Activity
Transcribe exactly the span of lines that begins the records and ends with the line holding "4 sister chambers", both boundary lines included.

Data for analysis
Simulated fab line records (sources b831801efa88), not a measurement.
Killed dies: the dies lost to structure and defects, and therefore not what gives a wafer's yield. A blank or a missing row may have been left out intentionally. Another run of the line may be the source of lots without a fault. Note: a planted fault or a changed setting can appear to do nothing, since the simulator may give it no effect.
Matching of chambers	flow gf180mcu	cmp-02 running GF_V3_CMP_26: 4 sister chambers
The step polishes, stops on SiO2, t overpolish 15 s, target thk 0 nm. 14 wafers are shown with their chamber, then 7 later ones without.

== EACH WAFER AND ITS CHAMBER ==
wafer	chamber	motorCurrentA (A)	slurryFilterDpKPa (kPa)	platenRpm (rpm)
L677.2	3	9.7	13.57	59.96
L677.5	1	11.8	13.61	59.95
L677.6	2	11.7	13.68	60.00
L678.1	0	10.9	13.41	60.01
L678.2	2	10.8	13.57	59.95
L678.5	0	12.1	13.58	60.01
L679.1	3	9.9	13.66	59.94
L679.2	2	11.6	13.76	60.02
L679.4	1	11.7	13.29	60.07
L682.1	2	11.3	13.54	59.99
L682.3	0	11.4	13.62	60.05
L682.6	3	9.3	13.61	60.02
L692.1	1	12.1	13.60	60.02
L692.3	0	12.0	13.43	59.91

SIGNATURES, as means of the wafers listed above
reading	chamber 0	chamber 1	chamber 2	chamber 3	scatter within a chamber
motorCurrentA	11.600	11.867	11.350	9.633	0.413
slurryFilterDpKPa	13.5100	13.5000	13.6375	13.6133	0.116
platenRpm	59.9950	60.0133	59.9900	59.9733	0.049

Solution
Simulated fab line records (sources b831801efa88), not a measurement.
Killed dies: the dies lost to structure and defects, and therefore not what gives a wafer's yield. A blank or a missing row may have been left out intentionally. Another run of the line may be the source of lots without a fault. Note: a planted fault or a changed setting can appear to do nothing, since the simulator may give it no effect.
Matching of chambers	flow gf180mcu	cmp-02 running GF_V3_CMP_26: 4 sister chambers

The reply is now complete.